▶ [WORK ORDER]:
Write down each entry again, exactly as it reads.

########

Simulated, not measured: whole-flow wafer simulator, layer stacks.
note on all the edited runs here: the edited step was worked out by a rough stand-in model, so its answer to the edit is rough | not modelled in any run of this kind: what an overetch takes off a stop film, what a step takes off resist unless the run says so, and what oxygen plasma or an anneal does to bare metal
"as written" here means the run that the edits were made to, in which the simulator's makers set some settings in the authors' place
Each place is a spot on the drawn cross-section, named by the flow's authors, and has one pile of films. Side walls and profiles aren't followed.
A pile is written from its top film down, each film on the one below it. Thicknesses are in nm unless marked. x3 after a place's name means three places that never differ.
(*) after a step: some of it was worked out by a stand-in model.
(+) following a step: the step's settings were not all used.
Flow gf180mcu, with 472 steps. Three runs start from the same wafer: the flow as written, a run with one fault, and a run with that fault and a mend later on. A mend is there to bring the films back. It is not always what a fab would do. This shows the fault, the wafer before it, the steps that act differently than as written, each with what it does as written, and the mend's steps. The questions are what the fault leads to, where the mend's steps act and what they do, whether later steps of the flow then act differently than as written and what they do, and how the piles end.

########

▶ [YOUR SOLUTION]:
Simulated, not measured: whole-flow wafer simulator, layer stacks.
note on all the edited runs here: the edited step was worked out by a rough stand-in model, so its answer to the edit is rough | not modelled in any run of this kind: what an overetch takes off a stop film, what a step takes off resist unless the run says so, and what oxygen plasma or an anneal does to bare metal
"as written" here means the run that the edits were made to, in which the simulator's makers set some settings in the authors' place
Each place is a spot on the drawn cross-section, named by the flow's authors, and has one pile of films. Side walls and profiles aren't followed.
A pile is written from its top film down, each film on the one below it. Thicknesses are in nm unless marked. x3 after a place's name means three places that never differ.
(*) after a step: some of it was worked out by a stand-in model.
(+) following a step: the step's settings were not all used.
Flow gf180mcu, with 472 steps. Three runs start from the same wafer: the flow as written, a run with one fault, and a run with that fault and a mend later on. A mend is there to bring the films back. It is not always what a fab would do. This shows the fault, the wafer before it, the steps that act differently than as written, each with what it does as written, and the mend's steps. The questions are what the fault leads to, where the mend's steps act and what they do, whether later steps of the flow then act differently than as written and what they do, and how the piles end.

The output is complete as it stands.